ENTRIES SUPPLIED:
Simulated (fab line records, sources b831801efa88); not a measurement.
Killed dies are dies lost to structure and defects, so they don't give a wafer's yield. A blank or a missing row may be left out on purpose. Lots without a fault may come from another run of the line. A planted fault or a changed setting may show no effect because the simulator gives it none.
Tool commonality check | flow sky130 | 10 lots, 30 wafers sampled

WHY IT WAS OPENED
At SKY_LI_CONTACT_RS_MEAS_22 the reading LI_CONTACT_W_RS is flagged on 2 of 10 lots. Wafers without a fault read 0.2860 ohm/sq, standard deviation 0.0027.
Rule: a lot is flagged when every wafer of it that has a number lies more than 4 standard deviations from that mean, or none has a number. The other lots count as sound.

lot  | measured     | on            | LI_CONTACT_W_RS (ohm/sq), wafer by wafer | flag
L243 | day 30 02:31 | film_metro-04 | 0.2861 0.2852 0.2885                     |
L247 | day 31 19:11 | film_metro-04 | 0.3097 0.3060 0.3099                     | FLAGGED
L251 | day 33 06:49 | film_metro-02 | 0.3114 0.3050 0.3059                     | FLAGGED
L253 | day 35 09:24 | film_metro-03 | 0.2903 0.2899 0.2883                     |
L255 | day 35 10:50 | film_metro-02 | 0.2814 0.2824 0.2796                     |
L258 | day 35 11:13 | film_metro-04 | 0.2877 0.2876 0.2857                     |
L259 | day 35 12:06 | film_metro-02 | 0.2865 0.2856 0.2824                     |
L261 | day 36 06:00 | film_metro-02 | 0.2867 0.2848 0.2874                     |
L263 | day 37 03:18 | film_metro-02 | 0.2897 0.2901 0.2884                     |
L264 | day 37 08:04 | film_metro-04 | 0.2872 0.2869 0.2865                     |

WORK TASK: Start at the first line of the data above. Stop after the line containing "Killed dies are", reproducing each line exactly and adding nothing.

RESULT:
Simulated (fab line records, sources b831801efa88); not a measurement.
Killed dies are dies lost to structure and defects, so they don't give a wafer's yield. A blank or a missing row may be left out on purpose. Lots without a fault may come from another run of the line. A planted fault or a changed setting may show no effect because the simulator gives it none.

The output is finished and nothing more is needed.